• Given entries
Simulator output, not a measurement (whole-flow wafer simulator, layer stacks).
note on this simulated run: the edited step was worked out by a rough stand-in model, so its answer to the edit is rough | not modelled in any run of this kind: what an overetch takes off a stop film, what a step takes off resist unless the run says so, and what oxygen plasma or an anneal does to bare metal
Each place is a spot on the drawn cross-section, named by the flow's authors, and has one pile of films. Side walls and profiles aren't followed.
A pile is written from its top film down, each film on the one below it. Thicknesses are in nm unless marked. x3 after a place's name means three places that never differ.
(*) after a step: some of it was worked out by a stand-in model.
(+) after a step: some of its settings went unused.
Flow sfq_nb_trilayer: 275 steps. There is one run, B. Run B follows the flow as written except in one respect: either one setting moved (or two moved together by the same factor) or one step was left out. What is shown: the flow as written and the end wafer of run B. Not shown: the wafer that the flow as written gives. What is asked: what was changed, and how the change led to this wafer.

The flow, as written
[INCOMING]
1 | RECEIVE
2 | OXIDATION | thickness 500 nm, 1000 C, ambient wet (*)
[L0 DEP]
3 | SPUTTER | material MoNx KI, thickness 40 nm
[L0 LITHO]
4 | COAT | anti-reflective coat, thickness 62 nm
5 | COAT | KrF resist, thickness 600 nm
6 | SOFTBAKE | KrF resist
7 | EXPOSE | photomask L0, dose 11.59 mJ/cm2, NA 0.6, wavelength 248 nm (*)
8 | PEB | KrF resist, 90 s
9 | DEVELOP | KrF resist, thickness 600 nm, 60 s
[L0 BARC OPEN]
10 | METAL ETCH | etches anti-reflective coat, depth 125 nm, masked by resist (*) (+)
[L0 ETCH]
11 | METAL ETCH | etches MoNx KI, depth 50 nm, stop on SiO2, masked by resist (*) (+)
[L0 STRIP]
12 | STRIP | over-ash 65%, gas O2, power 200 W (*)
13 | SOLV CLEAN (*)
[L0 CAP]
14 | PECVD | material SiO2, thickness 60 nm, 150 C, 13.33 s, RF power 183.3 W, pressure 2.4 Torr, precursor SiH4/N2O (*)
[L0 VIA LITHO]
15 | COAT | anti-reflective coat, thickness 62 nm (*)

• Work item
For this exercise, please output exactly the lines above starting at the line with "The flow, as written" and ending at the line with "[L0 VIA LITHO]", ends included.

• Worked solution
The flow, as written
[INCOMING]
1 | RECEIVE
2 | OXIDATION | thickness 500 nm, 1000 C, ambient wet (*)
[L0 DEP]
3 | SPUTTER | material MoNx KI, thickness 40 nm
[L0 LITHO]
4 | COAT | anti-reflective coat, thickness 62 nm
5 | COAT | KrF resist, thickness 600 nm
6 | SOFTBAKE | KrF resist
7 | EXPOSE | photomask L0, dose 11.59 mJ/cm2, NA 0.6, wavelength 248 nm (*)
8 | PEB | KrF resist, 90 s
9 | DEVELOP | KrF resist, thickness 600 nm, 60 s
[L0 BARC OPEN]
10 | METAL ETCH | etches anti-reflective coat, depth 125 nm, masked by resist (*) (+)
[L0 ETCH]
11 | METAL ETCH | etches MoNx KI, depth 50 nm, stop on SiO2, masked by resist (*) (+)
[L0 STRIP]
12 | STRIP | over-ash 65%, gas O2, power 200 W (*)
13 | SOLV CLEAN (*)
[L0 CAP]
14 | PECVD | material SiO2, thickness 60 nm, 150 C, 13.33 s, RF power 183.3 W, pressure 2.4 Torr, precursor SiH4/N2O (*)
[L0 VIA LITHO]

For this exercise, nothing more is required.